--

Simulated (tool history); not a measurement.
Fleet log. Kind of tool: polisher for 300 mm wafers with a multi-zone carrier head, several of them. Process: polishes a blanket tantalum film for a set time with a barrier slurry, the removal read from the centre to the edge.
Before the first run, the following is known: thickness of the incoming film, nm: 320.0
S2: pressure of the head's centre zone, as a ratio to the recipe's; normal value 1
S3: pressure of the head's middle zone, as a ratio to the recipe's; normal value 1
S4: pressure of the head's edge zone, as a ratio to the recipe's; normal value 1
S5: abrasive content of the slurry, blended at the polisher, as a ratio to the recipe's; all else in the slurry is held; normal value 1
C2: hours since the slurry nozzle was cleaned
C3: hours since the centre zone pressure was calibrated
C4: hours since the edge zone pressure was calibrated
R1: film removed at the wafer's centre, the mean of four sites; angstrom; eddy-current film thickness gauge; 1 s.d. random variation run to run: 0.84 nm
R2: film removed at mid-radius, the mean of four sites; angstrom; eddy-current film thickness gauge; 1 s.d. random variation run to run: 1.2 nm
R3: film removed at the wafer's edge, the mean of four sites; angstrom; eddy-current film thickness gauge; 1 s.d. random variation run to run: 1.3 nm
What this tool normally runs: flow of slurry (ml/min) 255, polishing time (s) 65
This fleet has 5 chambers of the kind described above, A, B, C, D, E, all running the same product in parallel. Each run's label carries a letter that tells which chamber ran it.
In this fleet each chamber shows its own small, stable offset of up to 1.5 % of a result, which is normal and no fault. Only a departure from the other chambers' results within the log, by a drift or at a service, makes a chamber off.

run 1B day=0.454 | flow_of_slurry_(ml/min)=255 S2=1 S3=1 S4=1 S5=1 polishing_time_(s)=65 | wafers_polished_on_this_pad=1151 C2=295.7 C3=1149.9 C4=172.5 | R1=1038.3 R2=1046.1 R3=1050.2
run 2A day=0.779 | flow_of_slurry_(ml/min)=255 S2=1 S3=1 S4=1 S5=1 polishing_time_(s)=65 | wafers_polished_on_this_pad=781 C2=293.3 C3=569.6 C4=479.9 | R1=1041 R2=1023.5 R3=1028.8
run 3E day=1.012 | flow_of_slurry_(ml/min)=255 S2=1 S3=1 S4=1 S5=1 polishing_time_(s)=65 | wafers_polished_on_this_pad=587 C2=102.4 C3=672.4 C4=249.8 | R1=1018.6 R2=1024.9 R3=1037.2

--

__Requirement__: Look through the entries above and quote exactly the lines from the line with "What this tool" to the line with "run 2A day=0.779", counting both of those lines.

__Your solution__:
What this tool normally runs: flow of slurry (ml/min) 255, polishing time (s) 65
This fleet has 5 chambers of the kind described above, A, B, C, D, E, all running the same product in parallel. Each run's label carries a letter that tells which chamber ran it.
In this fleet each chamber shows its own small, stable offset of up to 1.5 % of a result, which is normal and no fault. Only a departure from the other chambers' results within the log, by a drift or at a service, makes a chamber off.

run 1B day=0.454 | flow_of_slurry_(ml/min)=255 S2=1 S3=1 S4=1 S5=1 polishing_time_(s)=65 | wafers_polished_on_this_pad=1151 C2=295.7 C3=1149.9 C4=172.5 | R1=1038.3 R2=1046.1 R3=1050.2
run 2A day=0.779 | flow_of_slurry_(ml/min)=255 S2=1 S3=1 S4=1 S5=1 polishing_time_(s)=65 | wafers_polished_on_this_pad=781 C2=293.3 C3=569.6 C4=479.9 | R1=1041 R2=1023.5 R3=1028.8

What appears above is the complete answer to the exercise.